EXERCISE:
Would you reproduce exactly the lines below from the one holding "13: FILL_DEP | material lowk | thk nm 5" through the one holding "void register: none", inclusive, and no others?

DATA SECTION:
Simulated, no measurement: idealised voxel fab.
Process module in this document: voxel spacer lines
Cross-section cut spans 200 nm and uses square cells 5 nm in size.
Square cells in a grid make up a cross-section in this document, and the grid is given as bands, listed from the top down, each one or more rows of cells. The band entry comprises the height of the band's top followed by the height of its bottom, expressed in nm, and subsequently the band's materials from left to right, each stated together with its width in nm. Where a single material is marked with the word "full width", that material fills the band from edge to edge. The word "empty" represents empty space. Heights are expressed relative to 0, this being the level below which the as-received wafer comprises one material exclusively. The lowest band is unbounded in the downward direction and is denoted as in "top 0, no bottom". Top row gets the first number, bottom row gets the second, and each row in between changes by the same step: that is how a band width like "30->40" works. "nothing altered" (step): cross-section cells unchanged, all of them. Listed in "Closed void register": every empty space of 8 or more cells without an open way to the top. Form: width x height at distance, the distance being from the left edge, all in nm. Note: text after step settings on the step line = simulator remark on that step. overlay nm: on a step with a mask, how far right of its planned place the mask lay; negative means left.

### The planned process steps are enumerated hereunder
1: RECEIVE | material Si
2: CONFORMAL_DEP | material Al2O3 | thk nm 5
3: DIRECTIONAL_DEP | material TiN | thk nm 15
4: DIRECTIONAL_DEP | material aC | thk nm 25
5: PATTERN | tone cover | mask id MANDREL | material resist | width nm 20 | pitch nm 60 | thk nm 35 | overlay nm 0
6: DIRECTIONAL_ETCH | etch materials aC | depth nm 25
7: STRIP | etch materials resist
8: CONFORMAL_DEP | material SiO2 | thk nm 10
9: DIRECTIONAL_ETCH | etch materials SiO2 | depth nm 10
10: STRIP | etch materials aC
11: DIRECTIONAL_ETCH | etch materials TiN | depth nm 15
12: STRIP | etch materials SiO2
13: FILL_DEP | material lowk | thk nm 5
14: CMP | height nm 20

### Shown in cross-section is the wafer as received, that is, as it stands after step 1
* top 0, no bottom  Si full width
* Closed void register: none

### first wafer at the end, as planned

EXERCISE RESULT:
13: FILL_DEP | material lowk | thk nm 5
14: CMP | height nm 20

### Shown in cross-section is the wafer as received, that is, as it stands after step 1
* top 0, no bottom  Si full width
* Closed void register: none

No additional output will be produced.